-------

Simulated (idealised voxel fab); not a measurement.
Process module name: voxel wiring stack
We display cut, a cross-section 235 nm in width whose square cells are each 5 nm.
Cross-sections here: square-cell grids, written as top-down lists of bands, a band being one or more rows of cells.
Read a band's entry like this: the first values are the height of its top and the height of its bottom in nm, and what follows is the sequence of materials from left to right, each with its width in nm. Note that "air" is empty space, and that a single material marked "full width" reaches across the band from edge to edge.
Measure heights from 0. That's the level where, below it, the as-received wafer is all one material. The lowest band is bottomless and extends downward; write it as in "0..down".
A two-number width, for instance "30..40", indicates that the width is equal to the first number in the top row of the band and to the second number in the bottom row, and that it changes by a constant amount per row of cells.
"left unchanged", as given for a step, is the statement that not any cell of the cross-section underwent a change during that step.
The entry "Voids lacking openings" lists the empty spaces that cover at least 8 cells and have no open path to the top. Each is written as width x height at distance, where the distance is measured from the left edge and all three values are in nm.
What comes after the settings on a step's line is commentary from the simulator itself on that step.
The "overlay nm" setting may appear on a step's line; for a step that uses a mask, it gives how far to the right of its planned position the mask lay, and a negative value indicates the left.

-------

Activity: What is needed is an exact copy of every entry.

Answer section:
Simulated (idealised voxel fab); not a measurement.
Process module name: voxel wiring stack
We display cut, a cross-section 235 nm in width whose square cells are each 5 nm.
Cross-sections here: square-cell grids, written as top-down lists of bands, a band being one or more rows of cells.
Read a band's entry like this: the first values are the height of its top and the height of its bottom in nm, and what follows is the sequence of materials from left to right, each with its width in nm. Note that "air" is empty space, and that a single material marked "full width" reaches across the band from edge to edge.
Measure heights from 0. That's the level where, below it, the as-received wafer is all one material. The lowest band is bottomless and extends downward; write it as in "0..down".
A two-number width, for instance "30..40", indicates that the width is equal to the first number in the top row of the band and to the second number in the bottom row, and that it changes by a constant amount per row of cells.
"left unchanged", as given for a step, is the statement that not any cell of the cross-section underwent a change during that step.
The entry "Voids lacking openings" lists the empty spaces that cover at least 8 cells and have no open path to the top. Each is written as width x height at distance, where the distance is measured from the left edge and all three values are in nm.
What comes after the settings on a step's line is commentary from the simulator itself on that step.
The "overlay nm" setting may appear on a step's line; for a step that uses a mask, it gives how far to the right of its planned position the mask lay, and a negative value indicates the left.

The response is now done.